(Record extracts)

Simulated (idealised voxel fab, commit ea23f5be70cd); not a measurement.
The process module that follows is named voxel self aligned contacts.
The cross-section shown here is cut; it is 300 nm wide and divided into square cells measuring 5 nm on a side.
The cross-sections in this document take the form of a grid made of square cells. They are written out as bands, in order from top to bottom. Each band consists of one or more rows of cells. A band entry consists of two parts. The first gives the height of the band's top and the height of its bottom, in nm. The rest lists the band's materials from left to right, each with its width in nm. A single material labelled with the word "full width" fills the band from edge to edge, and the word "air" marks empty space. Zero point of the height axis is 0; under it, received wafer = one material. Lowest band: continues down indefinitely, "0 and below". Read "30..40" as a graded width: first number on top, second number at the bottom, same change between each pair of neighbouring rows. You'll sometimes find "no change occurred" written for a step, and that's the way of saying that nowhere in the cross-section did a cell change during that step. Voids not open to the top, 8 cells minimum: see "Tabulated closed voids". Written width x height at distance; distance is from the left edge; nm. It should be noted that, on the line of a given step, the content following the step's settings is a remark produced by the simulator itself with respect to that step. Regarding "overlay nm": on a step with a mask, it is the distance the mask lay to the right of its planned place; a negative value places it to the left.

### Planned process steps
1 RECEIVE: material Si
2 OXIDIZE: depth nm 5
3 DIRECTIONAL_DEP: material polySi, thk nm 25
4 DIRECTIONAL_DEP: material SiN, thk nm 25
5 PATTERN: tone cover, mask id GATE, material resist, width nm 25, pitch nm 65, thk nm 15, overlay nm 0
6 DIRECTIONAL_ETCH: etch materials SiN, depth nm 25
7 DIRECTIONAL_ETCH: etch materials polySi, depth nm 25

(End Record extracts)

* **Work task**: Reproduce the data exactly, character for character.

* **Task answer**:
Simulated (idealised voxel fab, commit ea23f5be70cd); not a measurement.
The process module that follows is named voxel self aligned contacts.
The cross-section shown here is cut; it is 300 nm wide and divided into square cells measuring 5 nm on a side.
The cross-sections in this document take the form of a grid made of square cells. They are written out as bands, in order from top to bottom. Each band consists of one or more rows of cells. A band entry consists of two parts. The first gives the height of the band's top and the height of its bottom, in nm. The rest lists the band's materials from left to right, each with its width in nm. A single material labelled with the word "full width" fills the band from edge to edge, and the word "air" marks empty space. Zero point of the height axis is 0; under it, received wafer = one material. Lowest band: continues down indefinitely, "0 and below". Read "30..40" as a graded width: first number on top, second number at the bottom, same change between each pair of neighbouring rows. You'll sometimes find "no change occurred" written for a step, and that's the way of saying that nowhere in the cross-section did a cell change during that step. Voids not open to the top, 8 cells minimum: see "Tabulated closed voids". Written width x height at distance; distance is from the left edge; nm. It should be noted that, on the line of a given step, the content following the step's settings is a remark produced by the simulator itself with respect to that step. Regarding "overlay nm": on a step with a mask, it is the distance the mask lay to the right of its planned place; a negative value places it to the left.

### Planned process steps
1 RECEIVE: material Si
2 OXIDIZE: depth nm 5
3 DIRECTIONAL_DEP: material polySi, thk nm 25
4 DIRECTIONAL_DEP: material SiN, thk nm 25
5 PATTERN: tone cover, mask id GATE, material resist, width nm 25, pitch nm 65, thk nm 15, overlay nm 0
6 DIRECTIONAL_ETCH: etch materials SiN, depth nm 25
7 DIRECTIONAL_ETCH: etch materials polySi, depth nm 25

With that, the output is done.